> [Data section]
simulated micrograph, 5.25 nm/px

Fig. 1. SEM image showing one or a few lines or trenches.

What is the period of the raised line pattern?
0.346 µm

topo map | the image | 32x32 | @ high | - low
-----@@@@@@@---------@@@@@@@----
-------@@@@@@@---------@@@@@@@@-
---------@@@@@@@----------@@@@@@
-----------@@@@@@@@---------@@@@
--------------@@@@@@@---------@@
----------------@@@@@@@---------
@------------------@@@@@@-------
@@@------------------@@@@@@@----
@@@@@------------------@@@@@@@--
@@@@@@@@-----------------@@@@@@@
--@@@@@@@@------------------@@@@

> [Work request]
Each of the records should be written out precisely as given.

> [Written response]
simulated micrograph, 5.25 nm/px

Fig. 1. SEM image showing one or a few lines or trenches.

What is the period of the raised line pattern?
0.346 µm

topo map | the image | 32x32 | @ high | - low
-----@@@@@@@---------@@@@@@@----
-------@@@@@@@---------@@@@@@@@-
---------@@@@@@@----------@@@@@@
-----------@@@@@@@@---------@@@@
--------------@@@@@@@---------@@
----------------@@@@@@@---------
@------------------@@@@@@-------
@@@------------------@@@@@@@----
@@@@@------------------@@@@@@@--
@@@@@@@@-----------------@@@@@@@
--@@@@@@@@------------------@@@@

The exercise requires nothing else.